────────────────────

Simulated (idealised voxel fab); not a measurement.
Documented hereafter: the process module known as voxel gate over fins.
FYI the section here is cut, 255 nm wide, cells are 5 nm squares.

────────────────────

Work request: Restate every line of the data word for word.

Exercise solution:
Simulated (idealised voxel fab); not a measurement.
Documented hereafter: the process module known as voxel gate over fins.
FYI the section here is cut, 255 nm wide, cells are 5 nm squares.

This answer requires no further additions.